Task item: Using the records below, write out again exactly the lines that begin at the line containing "1) RECEIVE (material Si)" and end at the line containing "Sealed voids: none", and no other lines.

Information:
━━━━━━━━━━━━━━━━━━━━━━━━━━━━━━
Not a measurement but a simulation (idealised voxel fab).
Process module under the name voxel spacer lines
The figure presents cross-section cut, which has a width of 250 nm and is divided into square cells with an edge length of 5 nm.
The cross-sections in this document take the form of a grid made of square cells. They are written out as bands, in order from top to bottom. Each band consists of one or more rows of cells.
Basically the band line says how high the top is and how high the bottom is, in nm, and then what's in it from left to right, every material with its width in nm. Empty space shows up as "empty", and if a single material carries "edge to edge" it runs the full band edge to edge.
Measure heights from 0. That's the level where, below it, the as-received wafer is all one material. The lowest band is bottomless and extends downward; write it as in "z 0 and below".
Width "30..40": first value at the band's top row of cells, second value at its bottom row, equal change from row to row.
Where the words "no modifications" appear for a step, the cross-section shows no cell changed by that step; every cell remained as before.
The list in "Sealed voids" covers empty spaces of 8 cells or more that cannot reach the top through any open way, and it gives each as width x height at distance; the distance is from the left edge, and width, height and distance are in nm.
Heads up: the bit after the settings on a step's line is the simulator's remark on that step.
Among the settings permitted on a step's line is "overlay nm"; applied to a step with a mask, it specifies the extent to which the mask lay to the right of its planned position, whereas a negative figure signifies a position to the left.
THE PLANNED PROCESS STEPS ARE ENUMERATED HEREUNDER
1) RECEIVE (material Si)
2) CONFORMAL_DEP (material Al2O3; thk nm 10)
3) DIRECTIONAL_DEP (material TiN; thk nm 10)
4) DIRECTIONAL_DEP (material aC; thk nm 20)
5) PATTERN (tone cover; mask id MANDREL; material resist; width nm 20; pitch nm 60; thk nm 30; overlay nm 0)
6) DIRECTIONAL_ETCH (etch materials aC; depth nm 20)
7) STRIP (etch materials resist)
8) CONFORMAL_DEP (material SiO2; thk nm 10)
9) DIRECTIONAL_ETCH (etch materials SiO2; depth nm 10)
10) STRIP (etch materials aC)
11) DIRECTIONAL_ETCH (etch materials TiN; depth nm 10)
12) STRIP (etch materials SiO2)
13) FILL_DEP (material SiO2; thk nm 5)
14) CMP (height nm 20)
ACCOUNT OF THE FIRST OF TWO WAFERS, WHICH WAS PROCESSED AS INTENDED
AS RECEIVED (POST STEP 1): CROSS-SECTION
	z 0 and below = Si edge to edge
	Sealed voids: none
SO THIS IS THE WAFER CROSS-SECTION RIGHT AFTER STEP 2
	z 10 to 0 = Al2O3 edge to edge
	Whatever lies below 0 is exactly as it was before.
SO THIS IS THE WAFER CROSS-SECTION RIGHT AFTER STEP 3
━━━━━━━━━━━━━━━━━━━━━━━━━━━━━━

Answer section:
1) RECEIVE (material Si)
2) CONFORMAL_DEP (material Al2O3; thk nm 10)
3) DIRECTIONAL_DEP (material TiN; thk nm 10)
4) DIRECTIONAL_DEP (material aC; thk nm 20)
5) PATTERN (tone cover; mask id MANDREL; material resist; width nm 20; pitch nm 60; thk nm 30; overlay nm 0)
6) DIRECTIONAL_ETCH (etch materials aC; depth nm 20)
7) STRIP (etch materials resist)
8) CONFORMAL_DEP (material SiO2; thk nm 10)
9) DIRECTIONAL_ETCH (etch materials SiO2; depth nm 10)
10) STRIP (etch materials aC)
11) DIRECTIONAL_ETCH (etch materials TiN; depth nm 10)
12) STRIP (etch materials SiO2)
13) FILL_DEP (material SiO2; thk nm 5)
14) CMP (height nm 20)
ACCOUNT OF THE FIRST OF TWO WAFERS, WHICH WAS PROCESSED AS INTENDED
AS RECEIVED (POST STEP 1): CROSS-SECTION
	z 0 and below = Si edge to edge
	Sealed voids: none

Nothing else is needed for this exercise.